◆ **Work instruction**:
What you need to produce from the material below is an exact transcription of the lines from the one with "some of these" through the one with "The one fault: step", both included, and no other line.

######
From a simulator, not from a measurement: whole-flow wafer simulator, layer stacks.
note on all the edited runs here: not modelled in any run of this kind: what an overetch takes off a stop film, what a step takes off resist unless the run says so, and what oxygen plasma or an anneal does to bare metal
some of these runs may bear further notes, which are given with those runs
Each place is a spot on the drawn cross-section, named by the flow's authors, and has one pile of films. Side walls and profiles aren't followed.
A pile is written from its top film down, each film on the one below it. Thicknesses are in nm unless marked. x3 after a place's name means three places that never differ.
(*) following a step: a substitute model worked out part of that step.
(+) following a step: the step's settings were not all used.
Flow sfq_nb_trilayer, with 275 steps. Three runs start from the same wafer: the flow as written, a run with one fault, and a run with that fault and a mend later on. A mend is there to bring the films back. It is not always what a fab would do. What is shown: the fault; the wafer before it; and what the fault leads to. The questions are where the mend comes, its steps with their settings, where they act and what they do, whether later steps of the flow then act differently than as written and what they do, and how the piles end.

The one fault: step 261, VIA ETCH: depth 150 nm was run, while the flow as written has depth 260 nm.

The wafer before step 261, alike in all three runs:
######

◆ **Written response**:
some of these runs may bear further notes, which are given with those runs
Each place is a spot on the drawn cross-section, named by the flow's authors, and has one pile of films. Side walls and profiles aren't followed.
A pile is written from its top film down, each film on the one below it. Thicknesses are in nm unless marked. x3 after a place's name means three places that never differ.
(*) following a step: a substitute model worked out part of that step.
(+) following a step: the step's settings were not all used.
Flow sfq_nb_trilayer, with 275 steps. Three runs start from the same wafer: the flow as written, a run with one fault, and a run with that fault and a mend later on. A mend is there to bring the films back. It is not always what a fab would do. What is shown: the fault; the wafer before it; and what the fault leads to. The questions are where the mend comes, its steps with their settings, where they act and what they do, whether later steps of the flow then act differently than as written and what they do, and how the piles end.

The one fault: step 261, VIA ETCH: depth 150 nm was run, while the flow as written has depth 260 nm.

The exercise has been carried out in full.